▶ **DATA FOR REVIEW**
^^^^^^^^

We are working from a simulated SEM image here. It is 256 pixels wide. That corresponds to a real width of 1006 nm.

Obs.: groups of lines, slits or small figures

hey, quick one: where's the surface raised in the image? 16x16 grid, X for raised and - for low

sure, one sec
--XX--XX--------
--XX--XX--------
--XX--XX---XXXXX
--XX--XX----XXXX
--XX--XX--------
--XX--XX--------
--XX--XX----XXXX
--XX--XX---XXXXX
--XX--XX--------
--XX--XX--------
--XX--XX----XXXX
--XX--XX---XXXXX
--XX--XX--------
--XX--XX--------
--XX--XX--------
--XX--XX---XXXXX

^^^^^^^^

▶ **WORK ITEM**
Could you retype exactly the lines from the first one of the records through the line containing "sure, one sec", both included, and nothing more?

▶ **EXERCISE RESPONSE**
We are working from a simulated SEM image here. It is 256 pixels wide. That corresponds to a real width of 1006 nm.

Obs.: groups of lines, slits or small figures

hey, quick one: where's the surface raised in the image? 16x16 grid, X for raised and - for low

sure, one sec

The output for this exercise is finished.